**Brief**
Copy word for word, please, the lines of the entries below running from the one containing "closed voids: empty" to the one containing "1 op RECEIVE | material Si", both ends included.

**Listed records**
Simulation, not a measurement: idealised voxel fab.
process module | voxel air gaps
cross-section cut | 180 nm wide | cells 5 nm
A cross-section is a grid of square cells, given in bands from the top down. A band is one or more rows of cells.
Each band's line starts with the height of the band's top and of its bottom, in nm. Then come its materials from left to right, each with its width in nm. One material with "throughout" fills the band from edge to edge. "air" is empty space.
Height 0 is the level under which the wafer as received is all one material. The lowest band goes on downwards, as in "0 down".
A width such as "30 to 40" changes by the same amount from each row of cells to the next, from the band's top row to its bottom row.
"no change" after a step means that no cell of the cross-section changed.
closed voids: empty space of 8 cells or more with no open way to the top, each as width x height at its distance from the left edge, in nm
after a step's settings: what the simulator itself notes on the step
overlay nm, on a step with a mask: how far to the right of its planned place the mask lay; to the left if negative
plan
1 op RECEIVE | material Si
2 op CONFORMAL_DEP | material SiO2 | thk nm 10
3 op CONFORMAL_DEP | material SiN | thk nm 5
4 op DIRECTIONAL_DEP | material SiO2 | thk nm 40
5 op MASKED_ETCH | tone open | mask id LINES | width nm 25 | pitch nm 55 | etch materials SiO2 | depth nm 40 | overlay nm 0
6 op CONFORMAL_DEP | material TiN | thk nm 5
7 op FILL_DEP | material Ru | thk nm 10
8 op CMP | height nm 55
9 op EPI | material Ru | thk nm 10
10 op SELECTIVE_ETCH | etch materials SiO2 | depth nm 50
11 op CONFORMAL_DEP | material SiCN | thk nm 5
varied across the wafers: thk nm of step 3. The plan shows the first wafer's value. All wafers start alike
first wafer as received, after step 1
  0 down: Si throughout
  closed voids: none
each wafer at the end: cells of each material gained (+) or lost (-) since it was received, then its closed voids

**Response area**
closed voids: empty space of 8 cells or more with no open way to the top, each as width x height at its distance from the left edge, in nm
after a step's settings: what the simulator itself notes on the step
overlay nm, on a step with a mask: how far to the right of its planned place the mask lay; to the left if negative
plan
1 op RECEIVE | material Si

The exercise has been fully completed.